§ Assigned task
Set down the material exactly. Keep every line.

________________________
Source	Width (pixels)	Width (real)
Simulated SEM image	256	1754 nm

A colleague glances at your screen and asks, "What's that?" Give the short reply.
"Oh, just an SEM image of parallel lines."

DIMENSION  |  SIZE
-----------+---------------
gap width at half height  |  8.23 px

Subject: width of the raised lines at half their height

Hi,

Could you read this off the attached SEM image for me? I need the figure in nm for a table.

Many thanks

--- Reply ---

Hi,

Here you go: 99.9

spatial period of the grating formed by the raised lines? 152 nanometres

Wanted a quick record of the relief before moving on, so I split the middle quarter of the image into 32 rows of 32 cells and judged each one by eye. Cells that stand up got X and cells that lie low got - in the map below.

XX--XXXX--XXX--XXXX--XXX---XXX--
________________________

§ Worked solution
Source	Width (pixels)	Width (real)
Simulated SEM image	256	1754 nm

A colleague glances at your screen and asks, "What's that?" Give the short reply.
"Oh, just an SEM image of parallel lines."

DIMENSION  |  SIZE
-----------+---------------
gap width at half height  |  8.23 px

Subject: width of the raised lines at half their height

Hi,

Could you read this off the attached SEM image for me? I need the figure in nm for a table.

Many thanks

--- Reply ---

Hi,

Here you go: 99.9

spatial period of the grating formed by the raised lines? 152 nanometres

Wanted a quick record of the relief before moving on, so I split the middle quarter of the image into 32 rows of 32 cells and judged each one by eye. Cells that stand up got X and cells that lie low got - in the map below.

XX--XXXX--XXX--XXXX--XXX---XXX--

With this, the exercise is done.